- _Dataset records_:
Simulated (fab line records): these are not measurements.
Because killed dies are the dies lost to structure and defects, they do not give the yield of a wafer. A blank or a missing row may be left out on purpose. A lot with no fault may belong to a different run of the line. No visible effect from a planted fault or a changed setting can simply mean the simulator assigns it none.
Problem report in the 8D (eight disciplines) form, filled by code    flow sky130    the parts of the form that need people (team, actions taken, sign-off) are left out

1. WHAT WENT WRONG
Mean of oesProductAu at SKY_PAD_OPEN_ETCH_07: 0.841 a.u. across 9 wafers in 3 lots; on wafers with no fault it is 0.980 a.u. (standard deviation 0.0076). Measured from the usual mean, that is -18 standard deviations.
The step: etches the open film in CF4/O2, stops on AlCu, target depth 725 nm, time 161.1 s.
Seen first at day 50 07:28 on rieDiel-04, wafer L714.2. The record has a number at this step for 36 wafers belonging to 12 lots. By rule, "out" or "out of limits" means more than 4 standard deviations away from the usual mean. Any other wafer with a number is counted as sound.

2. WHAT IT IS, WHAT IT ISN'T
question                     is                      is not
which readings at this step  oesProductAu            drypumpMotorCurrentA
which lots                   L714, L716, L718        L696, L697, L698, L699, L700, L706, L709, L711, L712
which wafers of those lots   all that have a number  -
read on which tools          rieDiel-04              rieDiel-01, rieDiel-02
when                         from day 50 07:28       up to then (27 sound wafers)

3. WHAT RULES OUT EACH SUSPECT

- _Work item_:
Copy the lines from the start of the data verbatim, stopping after the line containing "(27 sound wafers)".

- _Written response_:
Simulated (fab line records): these are not measurements.
Because killed dies are the dies lost to structure and defects, they do not give the yield of a wafer. A blank or a missing row may be left out on purpose. A lot with no fault may belong to a different run of the line. No visible effect from a planted fault or a changed setting can simply mean the simulator assigns it none.
Problem report in the 8D (eight disciplines) form, filled by code    flow sky130    the parts of the form that need people (team, actions taken, sign-off) are left out

1. WHAT WENT WRONG
Mean of oesProductAu at SKY_PAD_OPEN_ETCH_07: 0.841 a.u. across 9 wafers in 3 lots; on wafers with no fault it is 0.980 a.u. (standard deviation 0.0076). Measured from the usual mean, that is -18 standard deviations.
The step: etches the open film in CF4/O2, stops on AlCu, target depth 725 nm, time 161.1 s.
Seen first at day 50 07:28 on rieDiel-04, wafer L714.2. The record has a number at this step for 36 wafers belonging to 12 lots. By rule, "out" or "out of limits" means more than 4 standard deviations away from the usual mean. Any other wafer with a number is counted as sound.

2. WHAT IT IS, WHAT IT ISN'T
question                     is                      is not
which readings at this step  oesProductAu            drypumpMotorCurrentA
which lots                   L714, L716, L718        L696, L697, L698, L699, L700, L706, L709, L711, L712
which wafers of those lots   all that have a number  -
read on which tools          rieDiel-04              rieDiel-01, rieDiel-02
when                         from day 50 07:28       up to then (27 sound wafers)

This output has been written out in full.